# [DATA SHOWN]
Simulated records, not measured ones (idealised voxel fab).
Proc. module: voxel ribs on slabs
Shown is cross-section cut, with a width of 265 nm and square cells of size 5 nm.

# [WORK REQUEST]
Each record above has to be set down again, word for word.

# [PROBLEM SOLUTION]
Simulated records, not measured ones (idealised voxel fab).
Proc. module: voxel ribs on slabs
Shown is cross-section cut, with a width of 265 nm and square cells of size 5 nm.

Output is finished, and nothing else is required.